* ACTION ITEM
In the records below, find the line that contains "step 1, RECEIVE" and the line that contains "step 13, SOLV CLEAN (*)". Set down exactly those lines and every line between them, and nothing more.

* RECORD EXCERPTS
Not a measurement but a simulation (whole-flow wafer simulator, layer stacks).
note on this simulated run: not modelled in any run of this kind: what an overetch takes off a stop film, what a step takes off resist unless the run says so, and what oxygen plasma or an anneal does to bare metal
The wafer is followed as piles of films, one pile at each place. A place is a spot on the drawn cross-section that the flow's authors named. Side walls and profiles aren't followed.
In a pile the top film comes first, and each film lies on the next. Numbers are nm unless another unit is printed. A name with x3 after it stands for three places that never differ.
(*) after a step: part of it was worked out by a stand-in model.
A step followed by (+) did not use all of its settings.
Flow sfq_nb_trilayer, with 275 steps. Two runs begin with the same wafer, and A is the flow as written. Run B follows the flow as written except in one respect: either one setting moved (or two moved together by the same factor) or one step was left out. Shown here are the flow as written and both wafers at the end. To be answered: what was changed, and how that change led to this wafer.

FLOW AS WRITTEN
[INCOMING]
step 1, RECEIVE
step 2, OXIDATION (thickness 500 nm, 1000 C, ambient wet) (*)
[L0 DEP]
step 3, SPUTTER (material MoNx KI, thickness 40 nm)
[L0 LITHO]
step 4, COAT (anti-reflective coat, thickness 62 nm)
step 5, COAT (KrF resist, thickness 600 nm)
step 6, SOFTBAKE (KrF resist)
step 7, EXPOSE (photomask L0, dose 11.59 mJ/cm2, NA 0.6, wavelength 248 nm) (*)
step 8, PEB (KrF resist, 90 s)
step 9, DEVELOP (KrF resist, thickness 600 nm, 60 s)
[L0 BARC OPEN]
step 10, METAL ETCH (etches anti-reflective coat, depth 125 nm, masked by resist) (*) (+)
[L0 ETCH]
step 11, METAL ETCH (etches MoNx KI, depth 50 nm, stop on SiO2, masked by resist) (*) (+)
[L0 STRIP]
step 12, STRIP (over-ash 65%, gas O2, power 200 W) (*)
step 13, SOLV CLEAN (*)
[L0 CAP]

* YOUR RESPONSE
step 1, RECEIVE
step 2, OXIDATION (thickness 500 nm, 1000 C, ambient wet) (*)
[L0 DEP]
step 3, SPUTTER (material MoNx KI, thickness 40 nm)
[L0 LITHO]
step 4, COAT (anti-reflective coat, thickness 62 nm)
step 5, COAT (KrF resist, thickness 600 nm)
step 6, SOFTBAKE (KrF resist)
step 7, EXPOSE (photomask L0, dose 11.59 mJ/cm2, NA 0.6, wavelength 248 nm) (*)
step 8, PEB (KrF resist, 90 s)
step 9, DEVELOP (KrF resist, thickness 600 nm, 60 s)
[L0 BARC OPEN]
step 10, METAL ETCH (etches anti-reflective coat, depth 125 nm, masked by resist) (*) (+)
[L0 ETCH]
step 11, METAL ETCH (etches MoNx KI, depth 50 nm, stop on SiO2, masked by resist) (*) (+)
[L0 STRIP]
step 12, STRIP (over-ash 65%, gas O2, power 200 W) (*)
step 13, SOLV CLEAN (*)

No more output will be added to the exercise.